+++ MATERIAL SHOWN

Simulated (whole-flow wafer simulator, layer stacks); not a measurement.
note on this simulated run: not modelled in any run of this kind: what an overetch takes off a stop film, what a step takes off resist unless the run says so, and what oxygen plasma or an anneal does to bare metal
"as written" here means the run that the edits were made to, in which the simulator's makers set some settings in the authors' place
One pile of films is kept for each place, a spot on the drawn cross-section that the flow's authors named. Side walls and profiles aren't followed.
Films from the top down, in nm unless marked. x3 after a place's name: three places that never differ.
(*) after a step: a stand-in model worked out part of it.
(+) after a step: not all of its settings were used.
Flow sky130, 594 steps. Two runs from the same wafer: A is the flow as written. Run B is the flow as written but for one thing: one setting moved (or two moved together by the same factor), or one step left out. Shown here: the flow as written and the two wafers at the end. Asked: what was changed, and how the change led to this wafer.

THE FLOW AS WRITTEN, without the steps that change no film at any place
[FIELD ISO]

++++++

• [ASSIGNED TASK]:
From the first line to the last, write out the data exactly.

• [RESPONSE AREA]:
Simulated (whole-flow wafer simulator, layer stacks); not a measurement.
note on this simulated run: not modelled in any run of this kind: what an overetch takes off a stop film, what a step takes off resist unless the run says so, and what oxygen plasma or an anneal does to bare metal
"as written" here means the run that the edits were made to, in which the simulator's makers set some settings in the authors' place
One pile of films is kept for each place, a spot on the drawn cross-section that the flow's authors named. Side walls and profiles aren't followed.
Films from the top down, in nm unless marked. x3 after a place's name: three places that never differ.
(*) after a step: a stand-in model worked out part of it.
(+) after a step: not all of its settings were used.
Flow sky130, 594 steps. Two runs from the same wafer: A is the flow as written. Run B is the flow as written but for one thing: one setting moved (or two moved together by the same factor), or one step left out. Shown here: the flow as written and the two wafers at the end. Asked: what was changed, and how the change led to this wafer.

THE FLOW AS WRITTEN, without the steps that change no film at any place
[FIELD ISO]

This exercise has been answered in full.